- [GIVEN INFORMATION]
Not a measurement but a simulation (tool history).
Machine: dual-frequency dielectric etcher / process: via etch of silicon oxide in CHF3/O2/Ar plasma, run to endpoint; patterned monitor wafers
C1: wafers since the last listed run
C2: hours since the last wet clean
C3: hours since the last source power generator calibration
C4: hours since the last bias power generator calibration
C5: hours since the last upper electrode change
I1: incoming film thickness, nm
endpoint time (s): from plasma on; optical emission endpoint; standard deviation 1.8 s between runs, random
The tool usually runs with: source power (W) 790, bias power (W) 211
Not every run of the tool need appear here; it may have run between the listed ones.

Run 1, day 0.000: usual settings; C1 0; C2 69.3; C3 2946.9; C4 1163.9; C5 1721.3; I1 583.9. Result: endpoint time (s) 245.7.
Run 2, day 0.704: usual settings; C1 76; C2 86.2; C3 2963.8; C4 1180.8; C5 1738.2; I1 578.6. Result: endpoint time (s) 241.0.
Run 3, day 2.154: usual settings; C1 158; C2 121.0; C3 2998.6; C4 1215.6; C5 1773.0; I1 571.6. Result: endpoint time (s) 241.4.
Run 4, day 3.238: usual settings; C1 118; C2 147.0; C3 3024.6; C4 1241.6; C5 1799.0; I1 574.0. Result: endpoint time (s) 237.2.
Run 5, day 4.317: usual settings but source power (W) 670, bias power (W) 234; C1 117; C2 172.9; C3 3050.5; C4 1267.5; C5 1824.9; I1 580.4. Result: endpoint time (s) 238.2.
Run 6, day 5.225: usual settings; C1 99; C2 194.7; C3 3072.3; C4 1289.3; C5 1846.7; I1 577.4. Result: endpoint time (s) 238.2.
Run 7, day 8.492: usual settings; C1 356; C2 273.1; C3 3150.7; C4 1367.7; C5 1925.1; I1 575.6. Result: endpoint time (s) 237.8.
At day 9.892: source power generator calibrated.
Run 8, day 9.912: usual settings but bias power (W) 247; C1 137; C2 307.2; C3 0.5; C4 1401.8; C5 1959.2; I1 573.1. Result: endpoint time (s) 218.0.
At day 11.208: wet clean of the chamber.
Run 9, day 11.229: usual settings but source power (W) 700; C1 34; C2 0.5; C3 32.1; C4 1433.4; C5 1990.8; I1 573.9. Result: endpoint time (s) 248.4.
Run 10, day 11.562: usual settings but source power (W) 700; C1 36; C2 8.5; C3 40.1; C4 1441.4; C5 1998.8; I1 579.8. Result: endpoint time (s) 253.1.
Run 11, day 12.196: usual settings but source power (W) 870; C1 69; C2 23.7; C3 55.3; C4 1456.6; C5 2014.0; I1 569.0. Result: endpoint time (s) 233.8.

- [ACTION ITEM]
Starting with the line with "C1: wafers since the last listed run" above and going on through the line with "Run 10, day", transcribe every line exactly, both ends included, and add nothing.

- [SOLUTION]
C1: wafers since the last listed run
C2: hours since the last wet clean
C3: hours since the last source power generator calibration
C4: hours since the last bias power generator calibration
C5: hours since the last upper electrode change
I1: incoming film thickness, nm
endpoint time (s): from plasma on; optical emission endpoint; standard deviation 1.8 s between runs, random
The tool usually runs with: source power (W) 790, bias power (W) 211
Not every run of the tool need appear here; it may have run between the listed ones.

Run 1, day 0.000: usual settings; C1 0; C2 69.3; C3 2946.9; C4 1163.9; C5 1721.3; I1 583.9. Result: endpoint time (s) 245.7.
Run 2, day 0.704: usual settings; C1 76; C2 86.2; C3 2963.8; C4 1180.8; C5 1738.2; I1 578.6. Result: endpoint time (s) 241.0.
Run 3, day 2.154: usual settings; C1 158; C2 121.0; C3 2998.6; C4 1215.6; C5 1773.0; I1 571.6. Result: endpoint time (s) 241.4.
Run 4, day 3.238: usual settings; C1 118; C2 147.0; C3 3024.6; C4 1241.6; C5 1799.0; I1 574.0. Result: endpoint time (s) 237.2.
Run 5, day 4.317: usual settings but source power (W) 670, bias power (W) 234; C1 117; C2 172.9; C3 3050.5; C4 1267.5; C5 1824.9; I1 580.4. Result: endpoint time (s) 238.2.
Run 6, day 5.225: usual settings; C1 99; C2 194.7; C3 3072.3; C4 1289.3; C5 1846.7; I1 577.4. Result: endpoint time (s) 238.2.
Run 7, day 8.492: usual settings; C1 356; C2 273.1; C3 3150.7; C4 1367.7; C5 1925.1; I1 575.6. Result: endpoint time (s) 237.8.
At day 9.892: source power generator calibrated.
Run 8, day 9.912: usual settings but bias power (W) 247; C1 137; C2 307.2; C3 0.5; C4 1401.8; C5 1959.2; I1 573.1. Result: endpoint time (s) 218.0.
At day 11.208: wet clean of the chamber.
Run 9, day 11.229: usual settings but source power (W) 700; C1 34; C2 0.5; C3 32.1; C4 1433.4; C5 1990.8; I1 573.9. Result: endpoint time (s) 248.4.
Run 10, day 11.562: usual settings but source power (W) 700; C1 36; C2 8.5; C3 40.1; C4 1441.4; C5 1998.8; I1 579.8. Result: endpoint time (s) 253.1.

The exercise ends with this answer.